Your task is to transcribe the entries below exactly, from their first line down to the line containing "Many thanks", and to stop there.

==================================================
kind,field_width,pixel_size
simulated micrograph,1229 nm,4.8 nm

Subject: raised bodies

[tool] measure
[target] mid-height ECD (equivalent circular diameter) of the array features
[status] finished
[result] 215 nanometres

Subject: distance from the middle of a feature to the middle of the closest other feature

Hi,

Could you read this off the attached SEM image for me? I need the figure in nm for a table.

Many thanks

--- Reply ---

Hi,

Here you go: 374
==================================================

▶ REPLY:
kind,field_width,pixel_size
simulated micrograph,1229 nm,4.8 nm

Subject: raised bodies

[tool] measure
[target] mid-height ECD (equivalent circular diameter) of the array features
[status] finished
[result] 215 nanometres

Subject: distance from the middle of a feature to the middle of the closest other feature

Hi,

Could you read this off the attached SEM image for me? I need the figure in nm for a table.

Many thanks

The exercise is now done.